━━━━━ Records provided ━━━━━

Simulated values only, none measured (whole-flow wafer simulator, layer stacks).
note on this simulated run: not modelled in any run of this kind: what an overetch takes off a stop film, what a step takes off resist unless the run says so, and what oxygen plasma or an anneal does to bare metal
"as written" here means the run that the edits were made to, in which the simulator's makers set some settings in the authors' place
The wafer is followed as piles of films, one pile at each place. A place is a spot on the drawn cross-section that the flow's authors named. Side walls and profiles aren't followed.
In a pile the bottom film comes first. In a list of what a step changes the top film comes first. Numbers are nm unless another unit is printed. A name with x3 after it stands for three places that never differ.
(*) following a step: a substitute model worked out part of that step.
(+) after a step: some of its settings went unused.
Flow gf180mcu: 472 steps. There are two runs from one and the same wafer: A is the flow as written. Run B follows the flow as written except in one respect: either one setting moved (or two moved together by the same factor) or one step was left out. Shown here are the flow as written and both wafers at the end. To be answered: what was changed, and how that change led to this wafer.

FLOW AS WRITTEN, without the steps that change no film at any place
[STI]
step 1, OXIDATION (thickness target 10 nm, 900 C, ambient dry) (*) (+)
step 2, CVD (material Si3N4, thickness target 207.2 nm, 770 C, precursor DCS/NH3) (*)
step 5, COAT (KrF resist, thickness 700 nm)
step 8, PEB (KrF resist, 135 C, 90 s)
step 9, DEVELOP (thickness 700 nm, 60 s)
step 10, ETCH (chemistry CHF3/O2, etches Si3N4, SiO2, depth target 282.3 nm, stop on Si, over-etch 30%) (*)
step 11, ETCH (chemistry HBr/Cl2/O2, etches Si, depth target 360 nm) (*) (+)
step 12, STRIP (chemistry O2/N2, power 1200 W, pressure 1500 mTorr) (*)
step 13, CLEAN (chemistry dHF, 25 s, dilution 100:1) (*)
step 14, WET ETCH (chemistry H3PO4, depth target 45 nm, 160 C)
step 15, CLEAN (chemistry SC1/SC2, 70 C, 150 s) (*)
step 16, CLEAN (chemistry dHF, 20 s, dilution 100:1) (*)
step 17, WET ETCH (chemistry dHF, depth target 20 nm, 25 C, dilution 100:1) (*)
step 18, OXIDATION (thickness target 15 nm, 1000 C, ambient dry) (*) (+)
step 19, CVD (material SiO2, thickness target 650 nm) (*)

━━━━━

### Required action
Your answer should be the exact lines above from the one with "note on this" through the one with "(*) following a", both included, and nothing besides.

### Response box
note on this simulated run: not modelled in any run of this kind: what an overetch takes off a stop film, what a step takes off resist unless the run says so, and what oxygen plasma or an anneal does to bare metal
"as written" here means the run that the edits were made to, in which the simulator's makers set some settings in the authors' place
The wafer is followed as piles of films, one pile at each place. A place is a spot on the drawn cross-section that the flow's authors named. Side walls and profiles aren't followed.
In a pile the bottom film comes first. In a list of what a step changes the top film comes first. Numbers are nm unless another unit is printed. A name with x3 after it stands for three places that never differ.
(*) following a step: a substitute model worked out part of that step.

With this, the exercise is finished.